▸ **INFORMATION SHOWN**:
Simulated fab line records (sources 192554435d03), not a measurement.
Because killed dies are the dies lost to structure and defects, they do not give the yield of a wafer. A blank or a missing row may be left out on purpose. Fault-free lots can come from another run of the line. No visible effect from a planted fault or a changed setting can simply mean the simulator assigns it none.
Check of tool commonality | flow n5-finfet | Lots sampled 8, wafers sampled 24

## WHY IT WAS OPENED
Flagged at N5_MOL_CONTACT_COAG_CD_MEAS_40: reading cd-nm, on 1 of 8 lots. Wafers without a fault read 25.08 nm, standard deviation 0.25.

▸ **ACTIVITY**: Could you reproduce all of the material above, exactly as it reads?

▸ **EXERCISE RESPONSE**:
Simulated fab line records (sources 192554435d03), not a measurement.
Because killed dies are the dies lost to structure and defects, they do not give the yield of a wafer. A blank or a missing row may be left out on purpose. Fault-free lots can come from another run of the line. No visible effect from a planted fault or a changed setting can simply mean the simulator assigns it none.
Check of tool commonality | flow n5-finfet | Lots sampled 8, wafers sampled 24

## WHY IT WAS OPENED
Flagged at N5_MOL_CONTACT_COAG_CD_MEAS_40: reading cd-nm, on 1 of 8 lots. Wafers without a fault read 25.08 nm, standard deviation 0.25.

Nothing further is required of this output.